## EXERCISE
Every entry in the listing below has to be given again exactly.

## DATA FOR ANALYSIS

▬▬▬▬▬▬▬▬▬▬

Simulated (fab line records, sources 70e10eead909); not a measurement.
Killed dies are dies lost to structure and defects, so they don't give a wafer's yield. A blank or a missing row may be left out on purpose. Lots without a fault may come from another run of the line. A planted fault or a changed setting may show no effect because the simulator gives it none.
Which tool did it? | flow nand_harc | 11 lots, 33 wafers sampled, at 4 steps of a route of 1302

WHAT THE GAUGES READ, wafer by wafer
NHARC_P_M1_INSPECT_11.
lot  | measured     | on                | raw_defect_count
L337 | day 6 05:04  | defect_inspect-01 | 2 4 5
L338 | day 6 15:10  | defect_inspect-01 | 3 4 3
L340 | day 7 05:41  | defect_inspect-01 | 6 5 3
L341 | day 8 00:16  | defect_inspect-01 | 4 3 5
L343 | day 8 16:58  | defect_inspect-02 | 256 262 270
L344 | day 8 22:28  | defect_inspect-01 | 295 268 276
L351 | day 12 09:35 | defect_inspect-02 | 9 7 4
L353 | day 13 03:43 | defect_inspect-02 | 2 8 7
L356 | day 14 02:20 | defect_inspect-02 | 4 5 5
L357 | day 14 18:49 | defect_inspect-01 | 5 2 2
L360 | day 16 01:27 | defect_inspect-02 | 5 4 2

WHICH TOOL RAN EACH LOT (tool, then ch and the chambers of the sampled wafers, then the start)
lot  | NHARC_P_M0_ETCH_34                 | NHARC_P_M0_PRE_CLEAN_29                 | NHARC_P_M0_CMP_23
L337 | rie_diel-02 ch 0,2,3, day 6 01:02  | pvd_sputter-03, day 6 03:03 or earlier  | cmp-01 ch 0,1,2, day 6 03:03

▬▬▬▬▬▬▬▬▬▬

## WRITTEN ANSWER
Simulated (fab line records, sources 70e10eead909); not a measurement.
Killed dies are dies lost to structure and defects, so they don't give a wafer's yield. A blank or a missing row may be left out on purpose. Lots without a fault may come from another run of the line. A planted fault or a changed setting may show no effect because the simulator gives it none.
Which tool did it? | flow nand_harc | 11 lots, 33 wafers sampled, at 4 steps of a route of 1302

WHAT THE GAUGES READ, wafer by wafer
NHARC_P_M1_INSPECT_11.
lot  | measured     | on                | raw_defect_count
L337 | day 6 05:04  | defect_inspect-01 | 2 4 5
L338 | day 6 15:10  | defect_inspect-01 | 3 4 3
L340 | day 7 05:41  | defect_inspect-01 | 6 5 3
L341 | day 8 00:16  | defect_inspect-01 | 4 3 5
L343 | day 8 16:58  | defect_inspect-02 | 256 262 270
L344 | day 8 22:28  | defect_inspect-01 | 295 268 276
L351 | day 12 09:35 | defect_inspect-02 | 9 7 4
L353 | day 13 03:43 | defect_inspect-02 | 2 8 7
L356 | day 14 02:20 | defect_inspect-02 | 4 5 5
L357 | day 14 18:49 | defect_inspect-01 | 5 2 2
L360 | day 16 01:27 | defect_inspect-02 | 5 4 2

WHICH TOOL RAN EACH LOT (tool, then ch and the chambers of the sampled wafers, then the start)
lot  | NHARC_P_M0_ETCH_34                 | NHARC_P_M0_PRE_CLEAN_29                 | NHARC_P_M0_CMP_23
L337 | rie_diel-02 ch 0,2,3, day 6 01:02  | pvd_sputter-03, day 6 03:03 or earlier  | cmp-01 ch 0,1,2, day 6 03:03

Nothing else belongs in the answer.